-------------------------

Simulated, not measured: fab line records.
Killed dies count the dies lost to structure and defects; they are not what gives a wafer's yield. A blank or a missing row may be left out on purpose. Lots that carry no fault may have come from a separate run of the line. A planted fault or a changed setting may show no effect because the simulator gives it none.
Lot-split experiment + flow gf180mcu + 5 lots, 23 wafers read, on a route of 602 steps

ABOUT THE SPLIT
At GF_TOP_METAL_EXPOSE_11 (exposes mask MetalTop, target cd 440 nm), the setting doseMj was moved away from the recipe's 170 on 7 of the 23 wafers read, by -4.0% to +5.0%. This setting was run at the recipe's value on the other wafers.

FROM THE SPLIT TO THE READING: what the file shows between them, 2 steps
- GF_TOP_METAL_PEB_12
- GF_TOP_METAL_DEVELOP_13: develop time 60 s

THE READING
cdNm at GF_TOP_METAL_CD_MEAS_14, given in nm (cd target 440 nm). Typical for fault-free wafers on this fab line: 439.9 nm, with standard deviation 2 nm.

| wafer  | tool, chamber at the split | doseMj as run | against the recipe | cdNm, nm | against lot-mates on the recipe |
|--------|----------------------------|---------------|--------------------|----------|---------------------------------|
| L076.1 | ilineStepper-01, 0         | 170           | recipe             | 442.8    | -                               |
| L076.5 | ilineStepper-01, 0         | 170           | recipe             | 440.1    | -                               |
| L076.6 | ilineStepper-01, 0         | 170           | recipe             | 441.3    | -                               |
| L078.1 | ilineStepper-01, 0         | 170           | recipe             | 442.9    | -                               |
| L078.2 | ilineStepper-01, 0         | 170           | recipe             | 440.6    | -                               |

-------------------------

Activity »
Please reproduce all of the records exactly as they stand.

Solution »
Simulated, not measured: fab line records.
Killed dies count the dies lost to structure and defects; they are not what gives a wafer's yield. A blank or a missing row may be left out on purpose. Lots that carry no fault may have come from a separate run of the line. A planted fault or a changed setting may show no effect because the simulator gives it none.
Lot-split experiment + flow gf180mcu + 5 lots, 23 wafers read, on a route of 602 steps

ABOUT THE SPLIT
At GF_TOP_METAL_EXPOSE_11 (exposes mask MetalTop, target cd 440 nm), the setting doseMj was moved away from the recipe's 170 on 7 of the 23 wafers read, by -4.0% to +5.0%. This setting was run at the recipe's value on the other wafers.

FROM THE SPLIT TO THE READING: what the file shows between them, 2 steps
- GF_TOP_METAL_PEB_12
- GF_TOP_METAL_DEVELOP_13: develop time 60 s

THE READING
cdNm at GF_TOP_METAL_CD_MEAS_14, given in nm (cd target 440 nm). Typical for fault-free wafers on this fab line: 439.9 nm, with standard deviation 2 nm.

| wafer  | tool, chamber at the split | doseMj as run | against the recipe | cdNm, nm | against lot-mates on the recipe |
|--------|----------------------------|---------------|--------------------|----------|---------------------------------|
| L076.1 | ilineStepper-01, 0         | 170           | recipe             | 442.8    | -                               |
| L076.5 | ilineStepper-01, 0         | 170           | recipe             | 440.1    | -                               |
| L076.6 | ilineStepper-01, 0         | 170           | recipe             | 441.3    | -                               |
| L078.1 | ilineStepper-01, 0         | 170           | recipe             | 442.9    | -                               |
| L078.2 | ilineStepper-01, 0         | 170           | recipe             | 440.6    | -                               |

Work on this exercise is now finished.